→ Data supplied:
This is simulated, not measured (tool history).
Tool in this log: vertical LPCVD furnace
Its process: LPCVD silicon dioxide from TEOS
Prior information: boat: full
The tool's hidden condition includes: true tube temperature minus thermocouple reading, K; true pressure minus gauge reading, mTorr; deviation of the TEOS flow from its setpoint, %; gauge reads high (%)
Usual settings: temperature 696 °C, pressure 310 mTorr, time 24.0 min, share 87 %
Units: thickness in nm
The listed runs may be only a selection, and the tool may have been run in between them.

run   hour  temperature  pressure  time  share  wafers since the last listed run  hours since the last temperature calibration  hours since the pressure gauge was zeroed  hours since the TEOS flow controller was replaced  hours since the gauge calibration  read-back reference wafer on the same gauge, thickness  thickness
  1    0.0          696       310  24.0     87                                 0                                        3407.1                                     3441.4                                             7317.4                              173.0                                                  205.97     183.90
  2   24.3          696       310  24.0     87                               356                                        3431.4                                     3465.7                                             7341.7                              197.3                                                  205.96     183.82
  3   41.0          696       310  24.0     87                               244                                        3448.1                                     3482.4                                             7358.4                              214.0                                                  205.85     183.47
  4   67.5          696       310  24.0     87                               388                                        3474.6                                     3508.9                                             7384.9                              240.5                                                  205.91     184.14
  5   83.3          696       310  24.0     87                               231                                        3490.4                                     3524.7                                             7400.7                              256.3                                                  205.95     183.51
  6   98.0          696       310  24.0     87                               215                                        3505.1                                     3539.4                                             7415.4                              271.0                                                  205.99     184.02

→ Brief:
From the first line of the entries above to the line with "Prior information: boat: full", please return every line exactly, keeping both ends.

→ Exercise response:
This is simulated, not measured (tool history).
Tool in this log: vertical LPCVD furnace
Its process: LPCVD silicon dioxide from TEOS
Prior information: boat: full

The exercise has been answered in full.